--- Material shown Enclosed Below ---

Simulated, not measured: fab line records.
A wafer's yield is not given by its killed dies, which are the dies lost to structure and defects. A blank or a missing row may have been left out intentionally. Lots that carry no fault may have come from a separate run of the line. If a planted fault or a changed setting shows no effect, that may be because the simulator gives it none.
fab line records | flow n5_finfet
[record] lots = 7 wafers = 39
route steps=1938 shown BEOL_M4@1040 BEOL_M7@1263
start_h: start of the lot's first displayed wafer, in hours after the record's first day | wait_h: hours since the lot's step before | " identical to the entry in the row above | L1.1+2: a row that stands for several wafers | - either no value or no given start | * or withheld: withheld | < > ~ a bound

--- End of Enclosed Material shown ---

• _Work request_:
Nothing beyond the line containing "route steps=1938 shown" is to be output; the lines above, from the first one onward to that line, are to be transcribed exactly.

• _Expected answer_:
Simulated, not measured: fab line records.
A wafer's yield is not given by its killed dies, which are the dies lost to structure and defects. A blank or a missing row may have been left out intentionally. Lots that carry no fault may have come from a separate run of the line. If a planted fault or a changed setting shows no effect, that may be because the simulator gives it none.
fab line records | flow n5_finfet
[record] lots = 7 wafers = 39
route steps=1938 shown BEOL_M4@1040 BEOL_M7@1263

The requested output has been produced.